## SOURCE DATA
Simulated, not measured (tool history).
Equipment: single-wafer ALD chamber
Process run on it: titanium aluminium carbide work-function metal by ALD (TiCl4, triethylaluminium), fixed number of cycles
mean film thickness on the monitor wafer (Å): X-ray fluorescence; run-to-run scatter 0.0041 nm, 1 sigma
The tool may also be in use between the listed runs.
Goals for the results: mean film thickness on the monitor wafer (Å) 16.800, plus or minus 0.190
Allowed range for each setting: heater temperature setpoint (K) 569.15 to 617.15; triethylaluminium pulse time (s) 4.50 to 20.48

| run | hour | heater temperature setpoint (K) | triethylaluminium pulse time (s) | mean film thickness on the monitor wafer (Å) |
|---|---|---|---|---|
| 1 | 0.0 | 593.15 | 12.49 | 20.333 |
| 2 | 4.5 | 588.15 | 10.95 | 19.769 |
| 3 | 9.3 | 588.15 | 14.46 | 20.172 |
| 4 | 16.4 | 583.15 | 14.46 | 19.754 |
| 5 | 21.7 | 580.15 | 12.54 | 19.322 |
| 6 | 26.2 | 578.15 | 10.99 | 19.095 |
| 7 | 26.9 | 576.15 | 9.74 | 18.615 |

## ACTION ITEM
Once you have read the entries, write them out again without altering a single character.

## RESPONSE AREA
Simulated, not measured (tool history).
Equipment: single-wafer ALD chamber
Process run on it: titanium aluminium carbide work-function metal by ALD (TiCl4, triethylaluminium), fixed number of cycles
mean film thickness on the monitor wafer (Å): X-ray fluorescence; run-to-run scatter 0.0041 nm, 1 sigma
The tool may also be in use between the listed runs.
Goals for the results: mean film thickness on the monitor wafer (Å) 16.800, plus or minus 0.190
Allowed range for each setting: heater temperature setpoint (K) 569.15 to 617.15; triethylaluminium pulse time (s) 4.50 to 20.48

| run | hour | heater temperature setpoint (K) | triethylaluminium pulse time (s) | mean film thickness on the monitor wafer (Å) |
|---|---|---|---|---|
| 1 | 0.0 | 593.15 | 12.49 | 20.333 |
| 2 | 4.5 | 588.15 | 10.95 | 19.769 |
| 3 | 9.3 | 588.15 | 14.46 | 20.172 |
| 4 | 16.4 | 583.15 | 14.46 | 19.754 |
| 5 | 21.7 | 580.15 | 12.54 | 19.322 |
| 6 | 26.2 | 578.15 | 10.99 | 19.095 |
| 7 | 26.9 | 576.15 | 9.74 | 18.615 |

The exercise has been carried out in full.